##### SUPPLIED ENTRIES
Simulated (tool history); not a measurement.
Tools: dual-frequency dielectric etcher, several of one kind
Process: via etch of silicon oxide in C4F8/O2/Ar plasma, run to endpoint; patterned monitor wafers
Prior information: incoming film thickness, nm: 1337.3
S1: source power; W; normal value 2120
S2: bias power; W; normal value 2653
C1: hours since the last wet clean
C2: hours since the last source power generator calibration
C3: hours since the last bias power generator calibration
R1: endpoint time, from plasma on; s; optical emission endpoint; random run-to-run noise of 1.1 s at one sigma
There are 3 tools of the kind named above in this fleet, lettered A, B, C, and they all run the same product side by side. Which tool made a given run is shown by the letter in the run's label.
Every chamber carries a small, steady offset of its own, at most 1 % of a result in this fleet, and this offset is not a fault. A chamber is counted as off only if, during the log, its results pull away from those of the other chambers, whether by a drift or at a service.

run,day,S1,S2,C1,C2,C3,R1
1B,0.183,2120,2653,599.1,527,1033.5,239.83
##########

• REQUIRED ACTION: The response should be an exact copy of all the records above.

• RESPONSE BOX:
Simulated (tool history); not a measurement.
Tools: dual-frequency dielectric etcher, several of one kind
Process: via etch of silicon oxide in C4F8/O2/Ar plasma, run to endpoint; patterned monitor wafers
Prior information: incoming film thickness, nm: 1337.3
S1: source power; W; normal value 2120
S2: bias power; W; normal value 2653
C1: hours since the last wet clean
C2: hours since the last source power generator calibration
C3: hours since the last bias power generator calibration
R1: endpoint time, from plasma on; s; optical emission endpoint; random run-to-run noise of 1.1 s at one sigma
There are 3 tools of the kind named above in this fleet, lettered A, B, C, and they all run the same product side by side. Which tool made a given run is shown by the letter in the run's label.
Every chamber carries a small, steady offset of its own, at most 1 % of a result in this fleet, and this offset is not a fault. A chamber is counted as off only if, during the log, its results pull away from those of the other chambers, whether by a drift or at a service.

run,day,S1,S2,C1,C2,C3,R1
1B,0.183,2120,2653,599.1,527,1033.5,239.83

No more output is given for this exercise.